• [WORK TASK]:
The entries must be restated exactly as written.

• [DATA]:
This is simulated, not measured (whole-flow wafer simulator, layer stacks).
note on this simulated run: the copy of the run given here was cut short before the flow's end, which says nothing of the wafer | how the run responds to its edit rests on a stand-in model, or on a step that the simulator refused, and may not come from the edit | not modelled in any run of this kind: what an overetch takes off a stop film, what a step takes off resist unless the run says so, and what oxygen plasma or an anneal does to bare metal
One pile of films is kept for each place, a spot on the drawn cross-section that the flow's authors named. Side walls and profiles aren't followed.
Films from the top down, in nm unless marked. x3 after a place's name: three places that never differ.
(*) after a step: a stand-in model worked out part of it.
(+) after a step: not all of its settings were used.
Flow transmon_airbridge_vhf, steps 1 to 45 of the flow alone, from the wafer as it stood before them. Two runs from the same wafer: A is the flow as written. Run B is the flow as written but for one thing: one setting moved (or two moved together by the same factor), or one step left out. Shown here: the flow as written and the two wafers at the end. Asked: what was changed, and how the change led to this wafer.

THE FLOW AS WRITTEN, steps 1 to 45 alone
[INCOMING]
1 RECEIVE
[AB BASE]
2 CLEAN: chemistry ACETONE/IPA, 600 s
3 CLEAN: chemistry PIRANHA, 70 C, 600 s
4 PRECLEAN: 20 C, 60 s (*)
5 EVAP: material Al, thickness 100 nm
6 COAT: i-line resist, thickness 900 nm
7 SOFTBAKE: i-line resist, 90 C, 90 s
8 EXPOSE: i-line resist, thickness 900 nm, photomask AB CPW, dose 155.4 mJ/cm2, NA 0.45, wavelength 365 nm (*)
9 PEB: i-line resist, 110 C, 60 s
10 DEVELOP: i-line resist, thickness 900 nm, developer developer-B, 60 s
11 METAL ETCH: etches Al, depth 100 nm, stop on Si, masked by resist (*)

• [ANSWER BOX]:
This is simulated, not measured (whole-flow wafer simulator, layer stacks).
note on this simulated run: the copy of the run given here was cut short before the flow's end, which says nothing of the wafer | how the run responds to its edit rests on a stand-in model, or on a step that the simulator refused, and may not come from the edit | not modelled in any run of this kind: what an overetch takes off a stop film, what a step takes off resist unless the run says so, and what oxygen plasma or an anneal does to bare metal
One pile of films is kept for each place, a spot on the drawn cross-section that the flow's authors named. Side walls and profiles aren't followed.
Films from the top down, in nm unless marked. x3 after a place's name: three places that never differ.
(*) after a step: a stand-in model worked out part of it.
(+) after a step: not all of its settings were used.
Flow transmon_airbridge_vhf, steps 1 to 45 of the flow alone, from the wafer as it stood before them. Two runs from the same wafer: A is the flow as written. Run B is the flow as written but for one thing: one setting moved (or two moved together by the same factor), or one step left out. Shown here: the flow as written and the two wafers at the end. Asked: what was changed, and how the change led to this wafer.

THE FLOW AS WRITTEN, steps 1 to 45 alone
[INCOMING]
1 RECEIVE
[AB BASE]
2 CLEAN: chemistry ACETONE/IPA, 600 s
3 CLEAN: chemistry PIRANHA, 70 C, 600 s
4 PRECLEAN: 20 C, 60 s (*)
5 EVAP: material Al, thickness 100 nm
6 COAT: i-line resist, thickness 900 nm
7 SOFTBAKE: i-line resist, 90 C, 90 s
8 EXPOSE: i-line resist, thickness 900 nm, photomask AB CPW, dose 155.4 mJ/cm2, NA 0.45, wavelength 365 nm (*)
9 PEB: i-line resist, 110 C, 60 s
10 DEVELOP: i-line resist, thickness 900 nm, developer developer-B, 60 s
11 METAL ETCH: etches Al, depth 100 nm, stop on Si, masked by resist (*)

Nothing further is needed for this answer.